+ + +

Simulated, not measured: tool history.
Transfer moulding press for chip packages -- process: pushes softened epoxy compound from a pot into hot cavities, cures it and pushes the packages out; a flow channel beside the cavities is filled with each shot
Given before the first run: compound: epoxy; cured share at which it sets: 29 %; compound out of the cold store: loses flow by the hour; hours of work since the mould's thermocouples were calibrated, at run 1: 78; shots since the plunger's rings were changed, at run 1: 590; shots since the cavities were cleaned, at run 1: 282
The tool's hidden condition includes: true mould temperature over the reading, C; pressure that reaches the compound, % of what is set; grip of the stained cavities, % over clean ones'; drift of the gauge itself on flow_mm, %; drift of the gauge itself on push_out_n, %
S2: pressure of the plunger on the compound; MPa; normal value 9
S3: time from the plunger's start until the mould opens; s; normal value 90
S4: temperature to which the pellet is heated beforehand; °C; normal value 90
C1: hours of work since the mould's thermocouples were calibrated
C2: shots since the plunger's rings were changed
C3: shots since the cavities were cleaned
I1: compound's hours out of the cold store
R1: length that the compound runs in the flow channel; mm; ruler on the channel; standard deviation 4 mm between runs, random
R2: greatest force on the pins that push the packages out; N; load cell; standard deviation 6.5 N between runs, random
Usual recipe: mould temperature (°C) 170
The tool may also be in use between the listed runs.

+ + +

_Work order_.
Reproduce the material above in full, word for word.

_Result_.
Simulated, not measured: tool history.
Transfer moulding press for chip packages -- process: pushes softened epoxy compound from a pot into hot cavities, cures it and pushes the packages out; a flow channel beside the cavities is filled with each shot
Given before the first run: compound: epoxy; cured share at which it sets: 29 %; compound out of the cold store: loses flow by the hour; hours of work since the mould's thermocouples were calibrated, at run 1: 78; shots since the plunger's rings were changed, at run 1: 590; shots since the cavities were cleaned, at run 1: 282
The tool's hidden condition includes: true mould temperature over the reading, C; pressure that reaches the compound, % of what is set; grip of the stained cavities, % over clean ones'; drift of the gauge itself on flow_mm, %; drift of the gauge itself on push_out_n, %
S2: pressure of the plunger on the compound; MPa; normal value 9
S3: time from the plunger's start until the mould opens; s; normal value 90
S4: temperature to which the pellet is heated beforehand; °C; normal value 90
C1: hours of work since the mould's thermocouples were calibrated
C2: shots since the plunger's rings were changed
C3: shots since the cavities were cleaned
I1: compound's hours out of the cold store
R1: length that the compound runs in the flow channel; mm; ruler on the channel; standard deviation 4 mm between runs, random
R2: greatest force on the pins that push the packages out; N; load cell; standard deviation 6.5 N between runs, random
Usual recipe: mould temperature (°C) 170
The tool may also be in use between the listed runs.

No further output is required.